## Exercise
Starting at the first line of the data below, write out each line exactly until you reach the line containing "Its process: reads", and include that line too.

## Record set
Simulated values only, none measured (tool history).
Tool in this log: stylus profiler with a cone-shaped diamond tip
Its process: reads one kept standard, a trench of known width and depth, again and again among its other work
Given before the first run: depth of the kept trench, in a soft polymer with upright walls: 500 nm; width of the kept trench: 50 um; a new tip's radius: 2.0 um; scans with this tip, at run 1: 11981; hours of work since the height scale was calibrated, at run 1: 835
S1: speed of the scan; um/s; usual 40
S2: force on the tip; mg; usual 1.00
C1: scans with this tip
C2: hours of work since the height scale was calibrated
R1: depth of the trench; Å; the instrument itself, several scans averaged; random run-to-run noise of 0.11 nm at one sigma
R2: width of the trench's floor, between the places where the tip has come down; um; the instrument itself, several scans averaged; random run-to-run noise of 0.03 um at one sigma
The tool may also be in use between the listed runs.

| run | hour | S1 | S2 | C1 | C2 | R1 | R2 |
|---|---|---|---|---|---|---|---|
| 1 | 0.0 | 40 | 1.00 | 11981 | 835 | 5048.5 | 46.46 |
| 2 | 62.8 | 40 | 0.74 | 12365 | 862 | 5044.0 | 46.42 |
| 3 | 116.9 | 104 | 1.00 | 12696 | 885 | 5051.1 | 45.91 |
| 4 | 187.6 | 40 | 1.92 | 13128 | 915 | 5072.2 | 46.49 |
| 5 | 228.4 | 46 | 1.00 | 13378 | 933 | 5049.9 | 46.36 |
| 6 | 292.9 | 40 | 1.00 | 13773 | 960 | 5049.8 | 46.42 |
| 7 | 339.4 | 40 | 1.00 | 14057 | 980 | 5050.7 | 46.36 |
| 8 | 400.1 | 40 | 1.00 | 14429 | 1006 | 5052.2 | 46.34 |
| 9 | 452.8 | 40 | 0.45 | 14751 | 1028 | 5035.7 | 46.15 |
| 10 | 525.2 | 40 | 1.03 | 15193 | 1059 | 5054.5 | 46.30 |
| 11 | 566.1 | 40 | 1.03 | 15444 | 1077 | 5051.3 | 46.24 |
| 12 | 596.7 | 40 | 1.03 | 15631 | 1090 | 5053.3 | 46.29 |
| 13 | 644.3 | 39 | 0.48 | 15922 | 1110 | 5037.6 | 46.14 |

## Task answer
Simulated values only, none measured (tool history).
Tool in this log: stylus profiler with a cone-shaped diamond tip
Its process: reads one kept standard, a trench of known width and depth, again and again among its other work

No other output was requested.